Requirement: The lines from the start of the records below through the line containing "[LOCOS STACK]" are to be copied exactly, both ends included, with nothing added.

** Opening Listed entries block **
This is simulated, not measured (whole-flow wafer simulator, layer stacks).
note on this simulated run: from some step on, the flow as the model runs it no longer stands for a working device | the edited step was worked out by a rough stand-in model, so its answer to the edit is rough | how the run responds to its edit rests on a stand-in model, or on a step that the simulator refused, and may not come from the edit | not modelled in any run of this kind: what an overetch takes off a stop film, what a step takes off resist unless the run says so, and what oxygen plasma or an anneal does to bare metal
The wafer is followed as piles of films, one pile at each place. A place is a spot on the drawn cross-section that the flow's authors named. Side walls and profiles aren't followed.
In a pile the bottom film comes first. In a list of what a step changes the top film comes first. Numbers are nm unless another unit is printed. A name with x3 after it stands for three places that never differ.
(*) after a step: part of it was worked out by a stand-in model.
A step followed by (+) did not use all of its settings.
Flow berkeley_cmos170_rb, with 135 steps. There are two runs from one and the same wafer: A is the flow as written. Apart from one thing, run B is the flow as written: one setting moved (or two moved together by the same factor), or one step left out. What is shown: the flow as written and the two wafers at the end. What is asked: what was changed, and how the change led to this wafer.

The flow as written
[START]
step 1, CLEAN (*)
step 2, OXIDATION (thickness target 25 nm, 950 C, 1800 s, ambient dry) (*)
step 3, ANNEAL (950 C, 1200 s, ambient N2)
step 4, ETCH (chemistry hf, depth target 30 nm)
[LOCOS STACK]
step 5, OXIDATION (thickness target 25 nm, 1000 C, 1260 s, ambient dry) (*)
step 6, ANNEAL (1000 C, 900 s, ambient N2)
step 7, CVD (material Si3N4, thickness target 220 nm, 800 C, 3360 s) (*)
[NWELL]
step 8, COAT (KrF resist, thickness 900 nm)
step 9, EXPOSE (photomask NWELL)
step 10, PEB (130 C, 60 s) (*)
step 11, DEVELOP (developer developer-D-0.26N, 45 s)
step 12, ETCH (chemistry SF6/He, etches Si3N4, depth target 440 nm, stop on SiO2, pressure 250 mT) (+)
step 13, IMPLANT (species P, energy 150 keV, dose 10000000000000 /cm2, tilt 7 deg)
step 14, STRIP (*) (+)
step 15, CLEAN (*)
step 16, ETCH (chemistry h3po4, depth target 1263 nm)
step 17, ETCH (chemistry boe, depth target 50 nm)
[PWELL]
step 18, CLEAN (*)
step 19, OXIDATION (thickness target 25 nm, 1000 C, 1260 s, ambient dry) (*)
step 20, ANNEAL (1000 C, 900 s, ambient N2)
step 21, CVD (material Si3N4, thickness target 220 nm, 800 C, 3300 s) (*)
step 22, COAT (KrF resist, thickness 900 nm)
** Closing Listed entries block **

Answer box:
This is simulated, not measured (whole-flow wafer simulator, layer stacks).
note on this simulated run: from some step on, the flow as the model runs it no longer stands for a working device | the edited step was worked out by a rough stand-in model, so its answer to the edit is rough | how the run responds to its edit rests on a stand-in model, or on a step that the simulator refused, and may not come from the edit | not modelled in any run of this kind: what an overetch takes off a stop film, what a step takes off resist unless the run says so, and what oxygen plasma or an anneal does to bare metal
The wafer is followed as piles of films, one pile at each place. A place is a spot on the drawn cross-section that the flow's authors named. Side walls and profiles aren't followed.
In a pile the bottom film comes first. In a list of what a step changes the top film comes first. Numbers are nm unless another unit is printed. A name with x3 after it stands for three places that never differ.
(*) after a step: part of it was worked out by a stand-in model.
A step followed by (+) did not use all of its settings.
Flow berkeley_cmos170_rb, with 135 steps. There are two runs from one and the same wafer: A is the flow as written. Apart from one thing, run B is the flow as written: one setting moved (or two moved together by the same factor), or one step left out. What is shown: the flow as written and the two wafers at the end. What is asked: what was changed, and how the change led to this wafer.

The flow as written
[START]
step 1, CLEAN (*)
step 2, OXIDATION (thickness target 25 nm, 950 C, 1800 s, ambient dry) (*)
step 3, ANNEAL (950 C, 1200 s, ambient N2)
step 4, ETCH (chemistry hf, depth target 30 nm)
[LOCOS STACK]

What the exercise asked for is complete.